(Data extracts)

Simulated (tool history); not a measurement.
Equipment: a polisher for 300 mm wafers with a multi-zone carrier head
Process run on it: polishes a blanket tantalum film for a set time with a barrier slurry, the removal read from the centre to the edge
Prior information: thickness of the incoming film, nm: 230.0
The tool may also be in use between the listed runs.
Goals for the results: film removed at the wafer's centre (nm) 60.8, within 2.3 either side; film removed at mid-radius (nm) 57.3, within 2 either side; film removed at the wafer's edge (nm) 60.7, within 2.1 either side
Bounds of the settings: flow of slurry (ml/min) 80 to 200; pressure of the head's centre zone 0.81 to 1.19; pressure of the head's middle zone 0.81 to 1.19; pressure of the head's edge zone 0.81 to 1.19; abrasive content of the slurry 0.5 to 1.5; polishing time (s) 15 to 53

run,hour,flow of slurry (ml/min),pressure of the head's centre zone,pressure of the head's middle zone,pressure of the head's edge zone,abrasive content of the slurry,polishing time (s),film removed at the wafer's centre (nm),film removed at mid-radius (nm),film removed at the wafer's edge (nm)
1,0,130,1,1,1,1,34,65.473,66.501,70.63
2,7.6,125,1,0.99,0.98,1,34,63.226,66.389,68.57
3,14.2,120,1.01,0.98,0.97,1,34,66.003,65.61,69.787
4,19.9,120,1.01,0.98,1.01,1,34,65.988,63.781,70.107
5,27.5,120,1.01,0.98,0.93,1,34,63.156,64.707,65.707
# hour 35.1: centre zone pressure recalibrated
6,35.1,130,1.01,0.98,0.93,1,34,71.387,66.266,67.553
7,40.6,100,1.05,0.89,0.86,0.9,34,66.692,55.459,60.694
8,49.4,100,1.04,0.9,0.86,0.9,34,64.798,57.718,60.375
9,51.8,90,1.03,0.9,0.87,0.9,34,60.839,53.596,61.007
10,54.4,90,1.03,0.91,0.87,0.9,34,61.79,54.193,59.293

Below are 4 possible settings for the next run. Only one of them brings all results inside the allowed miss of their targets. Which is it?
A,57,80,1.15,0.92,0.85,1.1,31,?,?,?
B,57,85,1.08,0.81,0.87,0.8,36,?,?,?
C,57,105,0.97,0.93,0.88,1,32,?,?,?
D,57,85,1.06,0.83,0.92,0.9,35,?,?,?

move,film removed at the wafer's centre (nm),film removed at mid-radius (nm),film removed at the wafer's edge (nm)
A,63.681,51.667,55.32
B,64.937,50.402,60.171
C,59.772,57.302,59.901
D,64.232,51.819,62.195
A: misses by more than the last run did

(End Data extracts)

- Activity:
What should be returned is the run of lines from the first line of the material through the line containing "Goals for the", exact and inclusive, and nothing else.

- Response:
Simulated (tool history); not a measurement.
Equipment: a polisher for 300 mm wafers with a multi-zone carrier head
Process run on it: polishes a blanket tantalum film for a set time with a barrier slurry, the removal read from the centre to the edge
Prior information: thickness of the incoming film, nm: 230.0
The tool may also be in use between the listed runs.
Goals for the results: film removed at the wafer's centre (nm) 60.8, within 2.3 either side; film removed at mid-radius (nm) 57.3, within 2 either side; film removed at the wafer's edge (nm) 60.7, within 2.1 either side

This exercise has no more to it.